EXERCISE: In the listing below, find the line with "Ru=20, then lowk=55" and the line with "TiN=5, then SiO2=105". Repeat those two lines and all lines between them exactly.

DATA EXCERPTS:
━━━━━━
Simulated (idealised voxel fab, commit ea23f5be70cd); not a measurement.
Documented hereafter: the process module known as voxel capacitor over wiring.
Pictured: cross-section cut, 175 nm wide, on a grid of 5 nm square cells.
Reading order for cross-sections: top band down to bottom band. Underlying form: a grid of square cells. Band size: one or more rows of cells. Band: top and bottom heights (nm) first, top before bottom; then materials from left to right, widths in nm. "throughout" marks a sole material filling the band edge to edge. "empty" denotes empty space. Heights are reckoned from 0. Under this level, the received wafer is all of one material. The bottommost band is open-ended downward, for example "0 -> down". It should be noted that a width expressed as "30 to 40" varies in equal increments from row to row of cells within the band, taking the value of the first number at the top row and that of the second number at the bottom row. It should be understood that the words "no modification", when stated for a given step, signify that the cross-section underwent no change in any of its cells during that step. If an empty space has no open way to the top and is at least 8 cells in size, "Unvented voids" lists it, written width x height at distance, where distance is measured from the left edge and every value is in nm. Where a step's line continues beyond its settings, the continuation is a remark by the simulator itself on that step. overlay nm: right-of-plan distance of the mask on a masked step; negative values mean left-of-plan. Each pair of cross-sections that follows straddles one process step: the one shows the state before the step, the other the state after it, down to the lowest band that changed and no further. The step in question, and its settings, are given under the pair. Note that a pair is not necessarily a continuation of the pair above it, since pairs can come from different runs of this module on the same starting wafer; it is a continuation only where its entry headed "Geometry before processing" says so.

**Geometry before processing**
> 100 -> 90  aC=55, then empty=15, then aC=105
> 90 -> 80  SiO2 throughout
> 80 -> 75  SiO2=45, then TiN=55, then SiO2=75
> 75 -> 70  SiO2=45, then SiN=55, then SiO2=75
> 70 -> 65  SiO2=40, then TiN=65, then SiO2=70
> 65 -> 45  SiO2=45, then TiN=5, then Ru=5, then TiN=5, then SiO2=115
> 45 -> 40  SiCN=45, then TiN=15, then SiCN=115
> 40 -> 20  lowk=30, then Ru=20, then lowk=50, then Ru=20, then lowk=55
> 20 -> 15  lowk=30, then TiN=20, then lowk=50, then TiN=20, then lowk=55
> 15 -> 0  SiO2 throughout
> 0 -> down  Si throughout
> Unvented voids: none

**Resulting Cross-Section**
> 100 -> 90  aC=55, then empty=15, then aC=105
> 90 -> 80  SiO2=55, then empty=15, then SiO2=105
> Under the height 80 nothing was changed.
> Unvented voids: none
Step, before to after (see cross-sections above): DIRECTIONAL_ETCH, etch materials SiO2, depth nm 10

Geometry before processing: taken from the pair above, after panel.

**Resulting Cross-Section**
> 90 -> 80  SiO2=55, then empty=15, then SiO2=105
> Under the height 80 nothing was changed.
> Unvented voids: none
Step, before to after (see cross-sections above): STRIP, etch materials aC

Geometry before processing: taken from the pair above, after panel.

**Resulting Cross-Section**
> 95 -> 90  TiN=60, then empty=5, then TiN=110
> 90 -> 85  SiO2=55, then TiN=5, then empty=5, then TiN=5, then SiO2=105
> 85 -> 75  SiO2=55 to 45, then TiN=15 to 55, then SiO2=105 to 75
━━━━━━

TASK OUTPUT:
> 40 -> 20  lowk=30, then Ru=20, then lowk=50, then Ru=20, then lowk=55
> 20 -> 15  lowk=30, then TiN=20, then lowk=50, then TiN=20, then lowk=55
> 15 -> 0  SiO2 throughout
> 0 -> down  Si throughout
> Unvented voids: none

**Resulting Cross-Section**
> 100 -> 90  aC=55, then empty=15, then aC=105
> 90 -> 80  SiO2=55, then empty=15, then SiO2=105
> Under the height 80 nothing was changed.
> Unvented voids: none
Step, before to after (see cross-sections above): DIRECTIONAL_ETCH, etch materials SiO2, depth nm 10

Geometry before processing: taken from the pair above, after panel.

**Resulting Cross-Section**
> 90 -> 80  SiO2=55, then empty=15, then SiO2=105
> Under the height 80 nothing was changed.
> Unvented voids: none
Step, before to after (see cross-sections above): STRIP, etch materials aC

Geometry before processing: taken from the pair above, after panel.

**Resulting Cross-Section**
> 95 -> 90  TiN=60, then empty=5, then TiN=110
> 90 -> 85  SiO2=55, then TiN=5, then empty=5, then TiN=5, then SiO2=105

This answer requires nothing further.